ACTION ITEM:
The expected output is the complete data, reproduced exactly.

━━ SUPPLIED RECORDS

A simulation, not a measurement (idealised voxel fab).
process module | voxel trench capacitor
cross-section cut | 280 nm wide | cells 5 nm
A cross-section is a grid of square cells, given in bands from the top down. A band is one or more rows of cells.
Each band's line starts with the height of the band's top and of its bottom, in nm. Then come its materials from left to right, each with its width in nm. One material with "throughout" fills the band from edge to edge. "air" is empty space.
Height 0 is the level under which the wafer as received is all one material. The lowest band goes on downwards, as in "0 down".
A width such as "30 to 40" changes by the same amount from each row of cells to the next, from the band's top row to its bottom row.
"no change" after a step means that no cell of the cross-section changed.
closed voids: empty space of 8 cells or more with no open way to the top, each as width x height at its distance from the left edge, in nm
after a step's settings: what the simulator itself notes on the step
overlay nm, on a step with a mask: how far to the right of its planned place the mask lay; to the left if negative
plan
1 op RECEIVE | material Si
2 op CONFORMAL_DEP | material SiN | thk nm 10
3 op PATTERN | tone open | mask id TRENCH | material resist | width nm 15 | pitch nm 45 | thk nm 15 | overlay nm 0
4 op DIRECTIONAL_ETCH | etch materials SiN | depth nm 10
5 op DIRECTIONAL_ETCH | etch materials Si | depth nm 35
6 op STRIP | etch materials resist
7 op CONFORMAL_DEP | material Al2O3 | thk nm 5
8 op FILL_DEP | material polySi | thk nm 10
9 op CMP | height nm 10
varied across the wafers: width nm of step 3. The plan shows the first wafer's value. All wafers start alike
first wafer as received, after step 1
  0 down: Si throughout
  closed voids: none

━━━━

RESPONSE:
A simulation, not a measurement (idealised voxel fab).
process module | voxel trench capacitor
cross-section cut | 280 nm wide | cells 5 nm
A cross-section is a grid of square cells, given in bands from the top down. A band is one or more rows of cells.
Each band's line starts with the height of the band's top and of its bottom, in nm. Then come its materials from left to right, each with its width in nm. One material with "throughout" fills the band from edge to edge. "air" is empty space.
Height 0 is the level under which the wafer as received is all one material. The lowest band goes on downwards, as in "0 down".
A width such as "30 to 40" changes by the same amount from each row of cells to the next, from the band's top row to its bottom row.
"no change" after a step means that no cell of the cross-section changed.
closed voids: empty space of 8 cells or more with no open way to the top, each as width x height at its distance from the left edge, in nm
after a step's settings: what the simulator itself notes on the step
overlay nm, on a step with a mask: how far to the right of its planned place the mask lay; to the left if negative
plan
1 op RECEIVE | material Si
2 op CONFORMAL_DEP | material SiN | thk nm 10
3 op PATTERN | tone open | mask id TRENCH | material resist | width nm 15 | pitch nm 45 | thk nm 15 | overlay nm 0
4 op DIRECTIONAL_ETCH | etch materials SiN | depth nm 10
5 op DIRECTIONAL_ETCH | etch materials Si | depth nm 35
6 op STRIP | etch materials resist
7 op CONFORMAL_DEP | material Al2O3 | thk nm 5
8 op FILL_DEP | material polySi | thk nm 10
9 op CMP | height nm 10
varied across the wafers: width nm of step 3. The plan shows the first wafer's value. All wafers start alike
first wafer as received, after step 1
  0 down: Si throughout
  closed voids: none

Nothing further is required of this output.